++++++++++++++++++++

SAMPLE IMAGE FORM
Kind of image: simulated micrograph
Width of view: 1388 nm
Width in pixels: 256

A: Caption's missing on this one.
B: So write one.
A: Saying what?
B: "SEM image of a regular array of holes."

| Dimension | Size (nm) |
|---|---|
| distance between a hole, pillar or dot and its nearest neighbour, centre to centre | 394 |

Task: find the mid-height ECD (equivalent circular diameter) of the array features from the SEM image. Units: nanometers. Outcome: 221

++++++++++++++++++++

▶ _Task item_
Please transcribe every entry above exactly as it appears.

▶ _Written reply_
SAMPLE IMAGE FORM
Kind of image: simulated micrograph
Width of view: 1388 nm
Width in pixels: 256

A: Caption's missing on this one.
B: So write one.
A: Saying what?
B: "SEM image of a regular array of holes."

| Dimension | Size (nm) |
|---|---|
| distance between a hole, pillar or dot and its nearest neighbour, centre to centre | 394 |

Task: find the mid-height ECD (equivalent circular diameter) of the array features from the SEM image. Units: nanometers. Outcome: 221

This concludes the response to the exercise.